Work item >>
Nothing but the lines from the one with "B: Cu 471.2" down to the one with "field: A Ta" should be returned, exactly and with both ends included, from the material below.

Material provided >>
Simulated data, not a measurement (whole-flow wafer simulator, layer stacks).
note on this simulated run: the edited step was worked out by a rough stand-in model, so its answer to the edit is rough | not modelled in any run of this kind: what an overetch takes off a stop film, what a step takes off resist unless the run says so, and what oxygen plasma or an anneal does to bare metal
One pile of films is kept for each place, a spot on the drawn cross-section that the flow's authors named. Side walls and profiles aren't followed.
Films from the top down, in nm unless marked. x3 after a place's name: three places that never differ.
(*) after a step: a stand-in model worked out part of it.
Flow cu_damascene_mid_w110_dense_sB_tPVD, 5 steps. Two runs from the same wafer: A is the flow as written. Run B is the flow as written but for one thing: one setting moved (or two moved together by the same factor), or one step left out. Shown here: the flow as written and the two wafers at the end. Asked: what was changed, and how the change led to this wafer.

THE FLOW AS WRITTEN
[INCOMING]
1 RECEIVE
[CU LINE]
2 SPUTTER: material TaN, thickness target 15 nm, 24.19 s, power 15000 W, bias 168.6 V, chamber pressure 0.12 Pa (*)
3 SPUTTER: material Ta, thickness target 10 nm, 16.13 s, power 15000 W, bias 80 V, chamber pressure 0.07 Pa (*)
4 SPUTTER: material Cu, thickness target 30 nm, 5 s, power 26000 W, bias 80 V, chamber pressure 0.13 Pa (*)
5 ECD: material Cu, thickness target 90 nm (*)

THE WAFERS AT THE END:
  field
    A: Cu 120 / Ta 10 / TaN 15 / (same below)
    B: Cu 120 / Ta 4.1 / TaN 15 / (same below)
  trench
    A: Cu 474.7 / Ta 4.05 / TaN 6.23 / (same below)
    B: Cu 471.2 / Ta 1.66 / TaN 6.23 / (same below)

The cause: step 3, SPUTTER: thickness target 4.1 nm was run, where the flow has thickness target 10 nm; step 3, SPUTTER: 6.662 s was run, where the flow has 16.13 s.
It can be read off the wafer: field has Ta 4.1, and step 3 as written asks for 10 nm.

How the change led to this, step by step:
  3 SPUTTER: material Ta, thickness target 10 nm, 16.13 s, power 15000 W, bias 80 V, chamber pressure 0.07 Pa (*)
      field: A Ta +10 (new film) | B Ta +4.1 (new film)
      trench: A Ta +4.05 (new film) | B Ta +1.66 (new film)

Exercise result >>
    B: Cu 471.2 / Ta 1.66 / TaN 6.23 / (same below)

The cause: step 3, SPUTTER: thickness target 4.1 nm was run, where the flow has thickness target 10 nm; step 3, SPUTTER: 6.662 s was run, where the flow has 16.13 s.
It can be read off the wafer: field has Ta 4.1, and step 3 as written asks for 10 nm.

How the change led to this, step by step:
  3 SPUTTER: material Ta, thickness target 10 nm, 16.13 s, power 15000 W, bias 80 V, chamber pressure 0.07 Pa (*)
      field: A Ta +10 (new film) | B Ta +4.1 (new film)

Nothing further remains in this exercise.